> REQUIRED ACTION
Only a slice of the listing below is wanted. Retype the lines from the one containing "3. From that" through the one containing "Figure 1. Cross-section", exactly, both ends included.

> DATA EXTRACT
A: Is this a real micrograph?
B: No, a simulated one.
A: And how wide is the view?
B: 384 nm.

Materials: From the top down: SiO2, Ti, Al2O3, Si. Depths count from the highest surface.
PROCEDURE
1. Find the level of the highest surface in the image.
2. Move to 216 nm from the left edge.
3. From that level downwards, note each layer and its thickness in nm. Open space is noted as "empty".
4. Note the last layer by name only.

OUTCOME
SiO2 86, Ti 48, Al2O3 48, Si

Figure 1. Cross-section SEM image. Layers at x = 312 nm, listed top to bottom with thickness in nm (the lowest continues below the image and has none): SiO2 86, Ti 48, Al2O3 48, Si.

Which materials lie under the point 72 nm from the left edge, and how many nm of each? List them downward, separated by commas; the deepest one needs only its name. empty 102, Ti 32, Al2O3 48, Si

> WRITTEN ANSWER
3. From that level downwards, note each layer and its thickness in nm. Open space is noted as "empty".
4. Note the last layer by name only.

OUTCOME
SiO2 86, Ti 48, Al2O3 48, Si

Figure 1. Cross-section SEM image. Layers at x = 312 nm, listed top to bottom with thickness in nm (the lowest continues below the image and has none): SiO2 86, Ti 48, Al2O3 48, Si.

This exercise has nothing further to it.